**BRIEF:**
Lines to return, exactly: from the line with "8B,75.5,340.15,12.0,60,1271.9,25.6,150.04,3255.3" to the line with "20B,200.3,345.15,9.5,60,91.3,150.4,149.97,4718.5" in the entries below, both included.

====== DATASET EXTRACT ======

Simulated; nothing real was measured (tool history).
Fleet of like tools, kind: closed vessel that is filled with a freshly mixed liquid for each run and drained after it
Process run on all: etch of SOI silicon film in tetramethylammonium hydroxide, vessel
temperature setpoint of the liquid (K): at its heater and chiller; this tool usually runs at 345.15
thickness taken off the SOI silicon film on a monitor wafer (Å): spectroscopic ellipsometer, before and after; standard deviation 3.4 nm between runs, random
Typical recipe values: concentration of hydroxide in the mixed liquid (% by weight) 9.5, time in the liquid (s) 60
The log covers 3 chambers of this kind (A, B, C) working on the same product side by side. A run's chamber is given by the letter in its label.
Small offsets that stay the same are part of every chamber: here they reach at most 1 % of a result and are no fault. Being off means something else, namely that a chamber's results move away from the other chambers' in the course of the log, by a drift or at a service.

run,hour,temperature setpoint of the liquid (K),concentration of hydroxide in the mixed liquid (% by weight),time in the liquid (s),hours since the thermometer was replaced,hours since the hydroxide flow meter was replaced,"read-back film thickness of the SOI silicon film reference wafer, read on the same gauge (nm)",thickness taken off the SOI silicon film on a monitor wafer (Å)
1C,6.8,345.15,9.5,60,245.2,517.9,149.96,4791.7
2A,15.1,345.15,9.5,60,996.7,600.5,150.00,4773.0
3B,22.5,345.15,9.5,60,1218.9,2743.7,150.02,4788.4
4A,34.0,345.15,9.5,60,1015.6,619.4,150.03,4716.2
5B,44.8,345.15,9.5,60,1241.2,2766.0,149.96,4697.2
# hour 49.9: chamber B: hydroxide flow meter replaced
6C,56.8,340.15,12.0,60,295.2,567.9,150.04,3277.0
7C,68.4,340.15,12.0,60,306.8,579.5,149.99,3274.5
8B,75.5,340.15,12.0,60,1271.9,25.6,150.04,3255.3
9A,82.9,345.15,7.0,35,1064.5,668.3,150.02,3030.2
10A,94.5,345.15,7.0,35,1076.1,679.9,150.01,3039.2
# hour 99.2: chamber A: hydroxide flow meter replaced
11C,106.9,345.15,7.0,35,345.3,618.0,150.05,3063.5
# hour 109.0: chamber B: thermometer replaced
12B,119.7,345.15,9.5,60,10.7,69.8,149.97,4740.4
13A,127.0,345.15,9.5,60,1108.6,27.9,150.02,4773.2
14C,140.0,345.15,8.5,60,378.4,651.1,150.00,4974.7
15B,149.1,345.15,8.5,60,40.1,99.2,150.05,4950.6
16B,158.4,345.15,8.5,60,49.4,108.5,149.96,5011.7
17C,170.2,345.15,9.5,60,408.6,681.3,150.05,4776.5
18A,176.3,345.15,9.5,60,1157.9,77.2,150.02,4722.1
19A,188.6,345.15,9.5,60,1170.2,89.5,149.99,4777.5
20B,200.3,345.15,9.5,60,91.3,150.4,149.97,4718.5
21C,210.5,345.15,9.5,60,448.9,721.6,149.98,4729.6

======

**ANSWER SECTION:**
8B,75.5,340.15,12.0,60,1271.9,25.6,150.04,3255.3
9A,82.9,345.15,7.0,35,1064.5,668.3,150.02,3030.2
10A,94.5,345.15,7.0,35,1076.1,679.9,150.01,3039.2
# hour 99.2: chamber A: hydroxide flow meter replaced
11C,106.9,345.15,7.0,35,345.3,618.0,150.05,3063.5
# hour 109.0: chamber B: thermometer replaced
12B,119.7,345.15,9.5,60,10.7,69.8,149.97,4740.4
13A,127.0,345.15,9.5,60,1108.6,27.9,150.02,4773.2
14C,140.0,345.15,8.5,60,378.4,651.1,150.00,4974.7
15B,149.1,345.15,8.5,60,40.1,99.2,150.05,4950.6
16B,158.4,345.15,8.5,60,49.4,108.5,149.96,5011.7
17C,170.2,345.15,9.5,60,408.6,681.3,150.05,4776.5
18A,176.3,345.15,9.5,60,1157.9,77.2,150.02,4722.1
19A,188.6,345.15,9.5,60,1170.2,89.5,149.99,4777.5
20B,200.3,345.15,9.5,60,91.3,150.4,149.97,4718.5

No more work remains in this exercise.